**Brief**
From the top of the records below, return each line exactly, ending with the line that contains "For the purposes of this document, a".

##########
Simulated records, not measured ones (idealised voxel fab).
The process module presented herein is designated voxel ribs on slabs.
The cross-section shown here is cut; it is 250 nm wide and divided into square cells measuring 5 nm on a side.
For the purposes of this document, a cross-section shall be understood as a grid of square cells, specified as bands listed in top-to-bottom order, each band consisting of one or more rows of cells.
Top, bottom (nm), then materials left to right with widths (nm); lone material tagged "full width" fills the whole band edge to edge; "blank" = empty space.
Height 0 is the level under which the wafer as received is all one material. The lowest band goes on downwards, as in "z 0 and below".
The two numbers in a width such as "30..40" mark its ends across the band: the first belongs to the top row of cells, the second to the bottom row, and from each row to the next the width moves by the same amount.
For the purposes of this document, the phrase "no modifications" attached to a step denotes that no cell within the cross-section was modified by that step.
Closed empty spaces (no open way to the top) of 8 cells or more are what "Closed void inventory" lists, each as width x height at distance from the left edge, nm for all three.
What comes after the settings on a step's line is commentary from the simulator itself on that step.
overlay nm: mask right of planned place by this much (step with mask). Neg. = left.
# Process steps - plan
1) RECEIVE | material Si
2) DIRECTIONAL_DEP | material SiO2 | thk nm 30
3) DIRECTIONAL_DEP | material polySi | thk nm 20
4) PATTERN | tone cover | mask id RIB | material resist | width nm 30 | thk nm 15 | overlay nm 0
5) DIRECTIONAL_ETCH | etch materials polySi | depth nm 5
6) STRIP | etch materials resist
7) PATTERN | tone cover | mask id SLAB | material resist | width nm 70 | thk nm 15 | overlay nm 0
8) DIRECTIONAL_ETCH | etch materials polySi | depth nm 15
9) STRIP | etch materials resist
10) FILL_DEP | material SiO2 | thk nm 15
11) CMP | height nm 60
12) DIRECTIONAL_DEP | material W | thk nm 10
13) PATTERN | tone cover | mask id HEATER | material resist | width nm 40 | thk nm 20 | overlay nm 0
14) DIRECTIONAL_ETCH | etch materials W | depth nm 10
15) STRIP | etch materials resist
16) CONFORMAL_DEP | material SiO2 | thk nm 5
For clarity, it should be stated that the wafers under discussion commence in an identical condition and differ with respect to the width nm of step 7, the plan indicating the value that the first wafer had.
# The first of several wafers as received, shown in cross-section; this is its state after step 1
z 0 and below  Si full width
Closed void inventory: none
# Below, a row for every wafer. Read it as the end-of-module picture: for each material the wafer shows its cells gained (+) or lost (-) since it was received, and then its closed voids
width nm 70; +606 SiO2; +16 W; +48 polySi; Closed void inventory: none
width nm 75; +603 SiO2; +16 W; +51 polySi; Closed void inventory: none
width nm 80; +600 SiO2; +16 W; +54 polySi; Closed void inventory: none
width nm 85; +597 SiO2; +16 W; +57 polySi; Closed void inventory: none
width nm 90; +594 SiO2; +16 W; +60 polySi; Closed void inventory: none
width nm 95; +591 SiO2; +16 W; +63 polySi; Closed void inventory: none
##########

**Worked solution**
Simulated records, not measured ones (idealised voxel fab).
The process module presented herein is designated voxel ribs on slabs.
The cross-section shown here is cut; it is 250 nm wide and divided into square cells measuring 5 nm on a side.
For the purposes of this document, a cross-section shall be understood as a grid of square cells, specified as bands listed in top-to-bottom order, each band consisting of one or more rows of cells.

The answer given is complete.